START Provided data
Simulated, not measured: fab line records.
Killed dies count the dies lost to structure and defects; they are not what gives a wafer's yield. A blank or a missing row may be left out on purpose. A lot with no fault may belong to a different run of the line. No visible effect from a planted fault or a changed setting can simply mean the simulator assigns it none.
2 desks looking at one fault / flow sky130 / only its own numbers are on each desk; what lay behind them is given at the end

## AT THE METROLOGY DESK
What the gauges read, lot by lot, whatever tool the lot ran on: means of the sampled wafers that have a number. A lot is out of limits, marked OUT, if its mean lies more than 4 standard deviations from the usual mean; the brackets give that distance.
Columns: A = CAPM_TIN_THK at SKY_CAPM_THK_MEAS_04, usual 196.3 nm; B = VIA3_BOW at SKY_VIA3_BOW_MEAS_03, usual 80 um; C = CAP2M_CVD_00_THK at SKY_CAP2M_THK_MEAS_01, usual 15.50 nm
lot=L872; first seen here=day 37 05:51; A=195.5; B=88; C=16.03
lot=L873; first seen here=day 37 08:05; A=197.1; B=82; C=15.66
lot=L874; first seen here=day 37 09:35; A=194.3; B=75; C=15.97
END Provided data

**Activity**
Copy each line of the data above exactly as it appears.

**Exercise answer**
Simulated, not measured: fab line records.
Killed dies count the dies lost to structure and defects; they are not what gives a wafer's yield. A blank or a missing row may be left out on purpose. A lot with no fault may belong to a different run of the line. No visible effect from a planted fault or a changed setting can simply mean the simulator assigns it none.
2 desks looking at one fault / flow sky130 / only its own numbers are on each desk; what lay behind them is given at the end

## AT THE METROLOGY DESK
What the gauges read, lot by lot, whatever tool the lot ran on: means of the sampled wafers that have a number. A lot is out of limits, marked OUT, if its mean lies more than 4 standard deviations from the usual mean; the brackets give that distance.
Columns: A = CAPM_TIN_THK at SKY_CAPM_THK_MEAS_04, usual 196.3 nm; B = VIA3_BOW at SKY_VIA3_BOW_MEAS_03, usual 80 um; C = CAP2M_CVD_00_THK at SKY_CAP2M_THK_MEAS_01, usual 15.50 nm
lot=L872; first seen here=day 37 05:51; A=195.5; B=88; C=16.03
lot=L873; first seen here=day 37 08:05; A=197.1; B=82; C=15.66
lot=L874; first seen here=day 37 09:35; A=194.3; B=75; C=15.97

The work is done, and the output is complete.